── Raw data ──

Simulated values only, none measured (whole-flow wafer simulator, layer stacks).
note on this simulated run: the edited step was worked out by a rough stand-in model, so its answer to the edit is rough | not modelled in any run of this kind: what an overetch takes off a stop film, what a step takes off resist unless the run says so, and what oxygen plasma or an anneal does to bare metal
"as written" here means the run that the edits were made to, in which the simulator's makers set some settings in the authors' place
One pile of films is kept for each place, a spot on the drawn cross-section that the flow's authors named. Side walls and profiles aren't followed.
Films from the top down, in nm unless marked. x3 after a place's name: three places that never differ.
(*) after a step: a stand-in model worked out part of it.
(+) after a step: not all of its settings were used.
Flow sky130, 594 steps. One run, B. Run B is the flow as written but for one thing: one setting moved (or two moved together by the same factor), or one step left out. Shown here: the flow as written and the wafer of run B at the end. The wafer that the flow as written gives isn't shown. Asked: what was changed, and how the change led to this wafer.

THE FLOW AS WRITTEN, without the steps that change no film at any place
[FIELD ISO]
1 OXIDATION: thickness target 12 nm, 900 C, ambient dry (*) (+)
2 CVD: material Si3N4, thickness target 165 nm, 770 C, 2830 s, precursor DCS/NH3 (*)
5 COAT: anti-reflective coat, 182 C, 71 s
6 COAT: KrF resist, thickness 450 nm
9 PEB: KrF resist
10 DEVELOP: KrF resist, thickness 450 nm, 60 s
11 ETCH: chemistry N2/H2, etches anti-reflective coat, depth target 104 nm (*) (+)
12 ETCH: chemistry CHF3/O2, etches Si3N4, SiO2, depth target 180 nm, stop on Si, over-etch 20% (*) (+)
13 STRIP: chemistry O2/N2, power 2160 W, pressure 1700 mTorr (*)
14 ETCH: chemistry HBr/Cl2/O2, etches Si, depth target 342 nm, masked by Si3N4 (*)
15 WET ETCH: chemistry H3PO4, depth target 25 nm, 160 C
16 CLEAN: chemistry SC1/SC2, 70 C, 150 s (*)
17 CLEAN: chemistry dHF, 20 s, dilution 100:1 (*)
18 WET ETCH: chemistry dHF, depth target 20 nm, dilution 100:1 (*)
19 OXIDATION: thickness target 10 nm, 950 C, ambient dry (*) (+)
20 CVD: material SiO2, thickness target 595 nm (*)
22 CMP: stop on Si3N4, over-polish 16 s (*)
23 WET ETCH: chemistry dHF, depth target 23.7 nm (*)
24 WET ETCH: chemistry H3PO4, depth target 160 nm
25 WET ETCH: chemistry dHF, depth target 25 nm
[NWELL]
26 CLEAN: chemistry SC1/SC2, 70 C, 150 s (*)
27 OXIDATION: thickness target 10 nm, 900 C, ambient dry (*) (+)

───

• Assigned task
Each line from the top of the records above through the line containing "note on this" needs to be transcribed exactly, and no line after it.

• Expected answer
Simulated values only, none measured (whole-flow wafer simulator, layer stacks).
note on this simulated run: the edited step was worked out by a rough stand-in model, so its answer to the edit is rough | not modelled in any run of this kind: what an overetch takes off a stop film, what a step takes off resist unless the run says so, and what oxygen plasma or an anneal does to bare metal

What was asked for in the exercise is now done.